═══ RECORDS PROVIDED

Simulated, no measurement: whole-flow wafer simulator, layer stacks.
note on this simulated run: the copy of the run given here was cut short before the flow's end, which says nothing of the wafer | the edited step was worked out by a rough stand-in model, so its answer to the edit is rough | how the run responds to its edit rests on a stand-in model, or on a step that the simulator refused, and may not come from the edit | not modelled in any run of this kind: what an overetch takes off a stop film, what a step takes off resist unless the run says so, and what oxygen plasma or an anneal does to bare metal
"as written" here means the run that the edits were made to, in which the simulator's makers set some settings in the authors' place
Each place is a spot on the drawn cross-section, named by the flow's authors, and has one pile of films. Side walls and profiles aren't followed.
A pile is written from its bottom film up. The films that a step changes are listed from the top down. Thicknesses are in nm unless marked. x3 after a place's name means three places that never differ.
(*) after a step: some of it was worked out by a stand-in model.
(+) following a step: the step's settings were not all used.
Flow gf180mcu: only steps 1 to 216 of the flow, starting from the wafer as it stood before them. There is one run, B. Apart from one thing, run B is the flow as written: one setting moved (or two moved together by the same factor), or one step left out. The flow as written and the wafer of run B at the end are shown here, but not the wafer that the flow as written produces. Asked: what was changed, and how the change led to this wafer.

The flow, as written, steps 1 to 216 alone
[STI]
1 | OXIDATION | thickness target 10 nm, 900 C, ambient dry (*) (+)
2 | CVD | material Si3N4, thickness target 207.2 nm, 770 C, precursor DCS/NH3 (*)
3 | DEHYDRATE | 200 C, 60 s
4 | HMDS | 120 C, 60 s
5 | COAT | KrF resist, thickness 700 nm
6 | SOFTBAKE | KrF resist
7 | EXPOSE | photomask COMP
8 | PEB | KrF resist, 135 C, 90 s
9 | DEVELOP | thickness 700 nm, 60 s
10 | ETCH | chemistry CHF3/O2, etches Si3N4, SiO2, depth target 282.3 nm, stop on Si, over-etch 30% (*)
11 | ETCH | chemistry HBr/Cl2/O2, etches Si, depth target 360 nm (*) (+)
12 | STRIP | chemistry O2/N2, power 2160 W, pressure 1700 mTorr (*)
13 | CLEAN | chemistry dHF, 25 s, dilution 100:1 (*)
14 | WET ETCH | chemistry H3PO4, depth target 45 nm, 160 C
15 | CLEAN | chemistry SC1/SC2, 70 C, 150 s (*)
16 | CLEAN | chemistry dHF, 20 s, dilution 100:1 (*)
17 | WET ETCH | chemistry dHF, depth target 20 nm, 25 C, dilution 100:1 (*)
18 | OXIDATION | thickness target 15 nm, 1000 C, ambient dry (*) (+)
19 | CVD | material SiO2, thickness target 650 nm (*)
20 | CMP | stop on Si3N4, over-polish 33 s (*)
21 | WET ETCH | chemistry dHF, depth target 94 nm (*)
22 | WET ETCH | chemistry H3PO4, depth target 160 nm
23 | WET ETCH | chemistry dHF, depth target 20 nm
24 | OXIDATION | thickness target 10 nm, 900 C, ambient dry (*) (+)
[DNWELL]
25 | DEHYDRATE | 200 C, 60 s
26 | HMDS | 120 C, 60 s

══════

From the line containing "20 | CMP | stop" down to the line containing "25 | DEHYDRATE | 200 C, 60 s" in the material above, reproduce every line exactly, including the two end lines.

= RESULT =
20 | CMP | stop on Si3N4, over-polish 33 s (*)
21 | WET ETCH | chemistry dHF, depth target 94 nm (*)
22 | WET ETCH | chemistry H3PO4, depth target 160 nm
23 | WET ETCH | chemistry dHF, depth target 20 nm
24 | OXIDATION | thickness target 10 nm, 900 C, ambient dry (*) (+)
[DNWELL]
25 | DEHYDRATE | 200 C, 60 s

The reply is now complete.